The records must be returned word for word.

Start of GIVEN RECORDS

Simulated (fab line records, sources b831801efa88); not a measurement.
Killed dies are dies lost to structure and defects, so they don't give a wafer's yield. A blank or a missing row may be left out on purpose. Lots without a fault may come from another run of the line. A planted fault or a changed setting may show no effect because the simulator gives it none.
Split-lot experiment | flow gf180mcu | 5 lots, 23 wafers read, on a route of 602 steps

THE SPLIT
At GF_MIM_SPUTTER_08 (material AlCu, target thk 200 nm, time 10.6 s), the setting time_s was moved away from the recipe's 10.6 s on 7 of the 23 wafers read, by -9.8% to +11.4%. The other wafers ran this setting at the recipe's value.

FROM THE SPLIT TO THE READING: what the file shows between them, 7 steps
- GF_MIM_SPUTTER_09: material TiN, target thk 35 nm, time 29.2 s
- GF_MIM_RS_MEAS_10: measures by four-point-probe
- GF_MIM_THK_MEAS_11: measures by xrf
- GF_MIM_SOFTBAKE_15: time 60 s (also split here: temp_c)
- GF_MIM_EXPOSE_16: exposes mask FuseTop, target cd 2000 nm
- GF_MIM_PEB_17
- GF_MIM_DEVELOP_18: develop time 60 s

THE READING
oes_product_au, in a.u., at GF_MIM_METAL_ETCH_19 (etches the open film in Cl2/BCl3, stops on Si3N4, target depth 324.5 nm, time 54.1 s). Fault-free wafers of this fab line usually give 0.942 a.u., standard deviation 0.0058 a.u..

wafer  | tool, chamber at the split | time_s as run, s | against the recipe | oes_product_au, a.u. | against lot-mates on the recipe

End of GIVEN RECORDS

RESPONSE BOX:
Simulated (fab line records, sources b831801efa88); not a measurement.
Killed dies are dies lost to structure and defects, so they don't give a wafer's yield. A blank or a missing row may be left out on purpose. Lots without a fault may come from another run of the line. A planted fault or a changed setting may show no effect because the simulator gives it none.
Split-lot experiment | flow gf180mcu | 5 lots, 23 wafers read, on a route of 602 steps

THE SPLIT
At GF_MIM_SPUTTER_08 (material AlCu, target thk 200 nm, time 10.6 s), the setting time_s was moved away from the recipe's 10.6 s on 7 of the 23 wafers read, by -9.8% to +11.4%. The other wafers ran this setting at the recipe's value.

FROM THE SPLIT TO THE READING: what the file shows between them, 7 steps
- GF_MIM_SPUTTER_09: material TiN, target thk 35 nm, time 29.2 s
- GF_MIM_RS_MEAS_10: measures by four-point-probe
- GF_MIM_THK_MEAS_11: measures by xrf
- GF_MIM_SOFTBAKE_15: time 60 s (also split here: temp_c)
- GF_MIM_EXPOSE_16: exposes mask FuseTop, target cd 2000 nm
- GF_MIM_PEB_17
- GF_MIM_DEVELOP_18: develop time 60 s

THE READING
oes_product_au, in a.u., at GF_MIM_METAL_ETCH_19 (etches the open film in Cl2/BCl3, stops on Si3N4, target depth 324.5 nm, time 54.1 s). Fault-free wafers of this fab line usually give 0.942 a.u., standard deviation 0.0058 a.u..

wafer  | tool, chamber at the split | time_s as run, s | against the recipe | oes_product_au, a.u. | against lot-mates on the recipe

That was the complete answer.